> Extracted information
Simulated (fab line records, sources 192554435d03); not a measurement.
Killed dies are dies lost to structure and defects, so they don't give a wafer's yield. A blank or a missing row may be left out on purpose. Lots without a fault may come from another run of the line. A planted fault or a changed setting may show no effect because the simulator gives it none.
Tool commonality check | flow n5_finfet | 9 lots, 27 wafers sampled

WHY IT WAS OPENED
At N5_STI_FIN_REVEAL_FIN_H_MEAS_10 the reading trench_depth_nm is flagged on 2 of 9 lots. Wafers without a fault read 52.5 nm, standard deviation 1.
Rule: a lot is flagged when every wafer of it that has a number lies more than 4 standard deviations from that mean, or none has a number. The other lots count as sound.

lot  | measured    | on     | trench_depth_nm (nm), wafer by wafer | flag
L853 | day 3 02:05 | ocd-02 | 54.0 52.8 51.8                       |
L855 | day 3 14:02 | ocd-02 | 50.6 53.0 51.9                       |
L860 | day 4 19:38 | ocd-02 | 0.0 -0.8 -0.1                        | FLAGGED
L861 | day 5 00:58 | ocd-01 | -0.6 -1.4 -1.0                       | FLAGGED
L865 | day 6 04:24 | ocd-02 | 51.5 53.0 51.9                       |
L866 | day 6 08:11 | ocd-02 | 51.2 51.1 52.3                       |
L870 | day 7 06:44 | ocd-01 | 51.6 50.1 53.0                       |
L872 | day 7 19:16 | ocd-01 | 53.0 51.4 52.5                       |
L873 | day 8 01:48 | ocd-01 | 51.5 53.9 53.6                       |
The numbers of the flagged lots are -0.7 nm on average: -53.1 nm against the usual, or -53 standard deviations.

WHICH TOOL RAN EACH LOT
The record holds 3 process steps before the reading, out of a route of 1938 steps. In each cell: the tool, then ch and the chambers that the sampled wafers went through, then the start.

> Activity
When you reach the line in the material above that holds "L860 | day 4", begin reproducing lines exactly, and stop after the line that holds "L866 | day 6".

> Answer box
L860 | day 4 19:38 | ocd-02 | 0.0 -0.8 -0.1                        | FLAGGED
L861 | day 5 00:58 | ocd-01 | -0.6 -1.4 -1.0                       | FLAGGED
L865 | day 6 04:24 | ocd-02 | 51.5 53.0 51.9                       |
L866 | day 6 08:11 | ocd-02 | 51.2 51.1 52.3                       |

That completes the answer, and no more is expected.